> _Information supplied_:
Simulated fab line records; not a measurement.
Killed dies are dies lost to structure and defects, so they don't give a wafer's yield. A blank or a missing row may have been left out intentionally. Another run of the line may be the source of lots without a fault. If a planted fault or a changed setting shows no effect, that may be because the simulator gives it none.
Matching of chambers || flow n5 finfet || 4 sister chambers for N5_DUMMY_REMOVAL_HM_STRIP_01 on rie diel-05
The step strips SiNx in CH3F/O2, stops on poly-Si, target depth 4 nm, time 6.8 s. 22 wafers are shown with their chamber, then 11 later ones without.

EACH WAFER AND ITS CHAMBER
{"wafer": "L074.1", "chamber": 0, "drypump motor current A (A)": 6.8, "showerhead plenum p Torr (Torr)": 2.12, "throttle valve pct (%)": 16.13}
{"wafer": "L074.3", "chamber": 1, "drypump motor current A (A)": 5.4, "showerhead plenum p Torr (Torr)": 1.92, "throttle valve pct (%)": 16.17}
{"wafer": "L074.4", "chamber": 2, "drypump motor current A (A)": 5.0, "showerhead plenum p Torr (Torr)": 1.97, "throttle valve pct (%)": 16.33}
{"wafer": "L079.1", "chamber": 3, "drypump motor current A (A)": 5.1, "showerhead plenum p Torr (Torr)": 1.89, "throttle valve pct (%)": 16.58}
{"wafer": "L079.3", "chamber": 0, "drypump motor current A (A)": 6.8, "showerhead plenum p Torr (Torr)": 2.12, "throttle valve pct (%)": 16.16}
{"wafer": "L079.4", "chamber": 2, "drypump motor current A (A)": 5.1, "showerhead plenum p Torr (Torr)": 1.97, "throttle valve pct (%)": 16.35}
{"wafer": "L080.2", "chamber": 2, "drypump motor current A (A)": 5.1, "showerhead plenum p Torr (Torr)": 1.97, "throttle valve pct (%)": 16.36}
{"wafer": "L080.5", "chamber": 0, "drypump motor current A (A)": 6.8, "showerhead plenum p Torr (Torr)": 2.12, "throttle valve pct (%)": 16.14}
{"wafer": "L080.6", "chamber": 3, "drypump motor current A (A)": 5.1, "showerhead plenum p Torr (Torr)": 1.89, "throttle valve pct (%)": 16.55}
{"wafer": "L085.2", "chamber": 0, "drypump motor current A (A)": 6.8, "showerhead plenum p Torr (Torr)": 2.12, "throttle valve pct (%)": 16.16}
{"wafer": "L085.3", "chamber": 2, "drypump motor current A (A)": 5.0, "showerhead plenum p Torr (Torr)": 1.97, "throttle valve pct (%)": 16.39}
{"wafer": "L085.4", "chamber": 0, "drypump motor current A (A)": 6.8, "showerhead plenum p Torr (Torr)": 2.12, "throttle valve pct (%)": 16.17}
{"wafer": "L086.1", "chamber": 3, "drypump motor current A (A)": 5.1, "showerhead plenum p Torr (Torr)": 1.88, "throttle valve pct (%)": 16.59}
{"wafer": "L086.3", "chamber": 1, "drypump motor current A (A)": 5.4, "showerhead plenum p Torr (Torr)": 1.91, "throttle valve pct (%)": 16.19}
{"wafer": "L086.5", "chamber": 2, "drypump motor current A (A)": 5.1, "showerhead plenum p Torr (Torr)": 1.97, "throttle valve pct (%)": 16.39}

> _Work order_:
Write out exactly the lines from the beginning of the material above through the line with "EACH WAFER AND ITS CHAMBER", including both and omitting all others.

> _Task result_:
Simulated fab line records; not a measurement.
Killed dies are dies lost to structure and defects, so they don't give a wafer's yield. A blank or a missing row may have been left out intentionally. Another run of the line may be the source of lots without a fault. If a planted fault or a changed setting shows no effect, that may be because the simulator gives it none.
Matching of chambers || flow n5 finfet || 4 sister chambers for N5_DUMMY_REMOVAL_HM_STRIP_01 on rie diel-05
The step strips SiNx in CH3F/O2, stops on poly-Si, target depth 4 nm, time 6.8 s. 22 wafers are shown with their chamber, then 11 later ones without.

EACH WAFER AND ITS CHAMBER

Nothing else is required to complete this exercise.